◆ Action item ◆
Write out each line of the entries exactly, starting at the first and finishing with the line that contains "Per side, at".

◆ Information provided ◆
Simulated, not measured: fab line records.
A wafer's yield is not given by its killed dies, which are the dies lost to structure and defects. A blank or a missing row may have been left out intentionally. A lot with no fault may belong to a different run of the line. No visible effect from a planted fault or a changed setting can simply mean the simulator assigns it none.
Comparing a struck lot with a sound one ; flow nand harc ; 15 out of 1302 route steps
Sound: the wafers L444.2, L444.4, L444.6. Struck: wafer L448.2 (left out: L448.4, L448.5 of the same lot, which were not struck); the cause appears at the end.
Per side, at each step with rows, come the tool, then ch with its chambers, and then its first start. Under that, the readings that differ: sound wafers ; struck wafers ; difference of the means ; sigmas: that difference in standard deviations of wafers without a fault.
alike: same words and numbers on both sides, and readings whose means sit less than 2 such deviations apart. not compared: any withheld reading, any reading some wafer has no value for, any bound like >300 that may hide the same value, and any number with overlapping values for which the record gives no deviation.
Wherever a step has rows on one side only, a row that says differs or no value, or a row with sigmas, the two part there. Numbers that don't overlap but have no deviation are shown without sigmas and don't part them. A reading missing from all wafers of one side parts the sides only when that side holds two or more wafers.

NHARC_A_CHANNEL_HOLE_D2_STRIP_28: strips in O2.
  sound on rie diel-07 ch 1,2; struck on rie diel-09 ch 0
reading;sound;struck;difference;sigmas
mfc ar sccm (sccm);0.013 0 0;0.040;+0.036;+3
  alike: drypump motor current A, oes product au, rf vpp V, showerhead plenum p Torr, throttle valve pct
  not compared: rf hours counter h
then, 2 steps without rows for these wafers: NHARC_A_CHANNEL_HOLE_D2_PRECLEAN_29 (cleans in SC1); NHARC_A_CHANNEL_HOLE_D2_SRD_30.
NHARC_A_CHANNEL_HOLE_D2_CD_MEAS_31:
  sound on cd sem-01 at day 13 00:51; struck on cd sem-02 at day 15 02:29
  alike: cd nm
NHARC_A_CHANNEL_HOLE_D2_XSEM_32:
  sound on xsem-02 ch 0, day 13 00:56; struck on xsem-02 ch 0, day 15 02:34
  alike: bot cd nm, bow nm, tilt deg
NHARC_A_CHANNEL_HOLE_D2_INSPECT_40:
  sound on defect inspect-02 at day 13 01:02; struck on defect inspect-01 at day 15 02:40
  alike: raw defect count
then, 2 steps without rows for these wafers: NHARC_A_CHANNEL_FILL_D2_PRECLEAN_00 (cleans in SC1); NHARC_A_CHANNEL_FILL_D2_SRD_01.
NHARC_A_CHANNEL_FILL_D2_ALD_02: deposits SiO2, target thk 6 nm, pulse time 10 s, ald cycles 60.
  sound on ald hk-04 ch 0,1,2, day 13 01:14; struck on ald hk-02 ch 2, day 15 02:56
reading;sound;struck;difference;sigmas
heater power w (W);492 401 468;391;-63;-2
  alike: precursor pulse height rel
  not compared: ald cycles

◆ Task solution ◆
Simulated, not measured: fab line records.
A wafer's yield is not given by its killed dies, which are the dies lost to structure and defects. A blank or a missing row may have been left out intentionally. A lot with no fault may belong to a different run of the line. No visible effect from a planted fault or a changed setting can simply mean the simulator assigns it none.
Comparing a struck lot with a sound one ; flow nand harc ; 15 out of 1302 route steps
Sound: the wafers L444.2, L444.4, L444.6. Struck: wafer L448.2 (left out: L448.4, L448.5 of the same lot, which were not struck); the cause appears at the end.
Per side, at each step with rows, come the tool, then ch with its chambers, and then its first start. Under that, the readings that differ: sound wafers ; struck wafers ; difference of the means ; sigmas: that difference in standard deviations of wafers without a fault.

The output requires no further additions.